◆ Data supplied ◆
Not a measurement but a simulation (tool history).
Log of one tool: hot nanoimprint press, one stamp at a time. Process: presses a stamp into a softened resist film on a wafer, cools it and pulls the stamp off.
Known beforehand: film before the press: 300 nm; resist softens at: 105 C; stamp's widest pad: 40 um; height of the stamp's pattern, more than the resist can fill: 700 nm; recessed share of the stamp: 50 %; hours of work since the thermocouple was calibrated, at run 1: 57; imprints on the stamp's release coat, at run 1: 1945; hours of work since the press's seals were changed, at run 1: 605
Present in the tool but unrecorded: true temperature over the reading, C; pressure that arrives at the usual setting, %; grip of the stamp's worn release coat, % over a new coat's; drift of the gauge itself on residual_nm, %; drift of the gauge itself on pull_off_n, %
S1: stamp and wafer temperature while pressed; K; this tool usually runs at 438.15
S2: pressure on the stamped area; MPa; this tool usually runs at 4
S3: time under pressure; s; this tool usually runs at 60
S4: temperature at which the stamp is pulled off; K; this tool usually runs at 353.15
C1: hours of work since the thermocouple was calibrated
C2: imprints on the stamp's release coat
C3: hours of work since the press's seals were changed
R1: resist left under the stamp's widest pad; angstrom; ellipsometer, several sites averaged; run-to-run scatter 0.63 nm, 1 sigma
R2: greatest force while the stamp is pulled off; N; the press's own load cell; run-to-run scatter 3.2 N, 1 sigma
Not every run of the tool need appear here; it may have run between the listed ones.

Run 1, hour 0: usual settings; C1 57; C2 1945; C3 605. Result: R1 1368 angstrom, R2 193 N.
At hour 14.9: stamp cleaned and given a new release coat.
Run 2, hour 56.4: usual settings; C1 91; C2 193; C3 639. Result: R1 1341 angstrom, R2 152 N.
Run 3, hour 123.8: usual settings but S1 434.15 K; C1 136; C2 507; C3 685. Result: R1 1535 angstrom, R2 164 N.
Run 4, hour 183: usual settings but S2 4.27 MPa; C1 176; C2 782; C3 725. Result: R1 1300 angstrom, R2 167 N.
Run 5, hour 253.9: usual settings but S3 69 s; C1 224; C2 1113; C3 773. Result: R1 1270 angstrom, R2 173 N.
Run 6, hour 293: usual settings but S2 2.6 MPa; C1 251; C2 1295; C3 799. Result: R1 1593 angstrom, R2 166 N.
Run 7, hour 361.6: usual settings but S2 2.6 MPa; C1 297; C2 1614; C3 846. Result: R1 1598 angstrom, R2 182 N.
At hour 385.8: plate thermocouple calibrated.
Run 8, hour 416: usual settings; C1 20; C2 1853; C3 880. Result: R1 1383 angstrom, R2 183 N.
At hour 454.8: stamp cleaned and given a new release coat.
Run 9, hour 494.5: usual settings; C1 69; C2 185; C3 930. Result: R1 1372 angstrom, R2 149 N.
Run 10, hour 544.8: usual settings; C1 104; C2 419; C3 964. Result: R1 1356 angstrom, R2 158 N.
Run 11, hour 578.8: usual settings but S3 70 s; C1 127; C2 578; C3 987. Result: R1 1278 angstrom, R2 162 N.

◆ Assignment ◆
Could you write out, exactly as they stand, only the lines above that begin at the line with "At hour 454.8: stamp" and stop after the line with "Run 10, hour"?

◆ Answer space ◆
At hour 454.8: stamp cleaned and given a new release coat.
Run 9, hour 494.5: usual settings; C1 69; C2 185; C3 930. Result: R1 1372 angstrom, R2 149 N.
Run 10, hour 544.8: usual settings; C1 104; C2 419; C3 964. Result: R1 1356 angstrom, R2 158 N.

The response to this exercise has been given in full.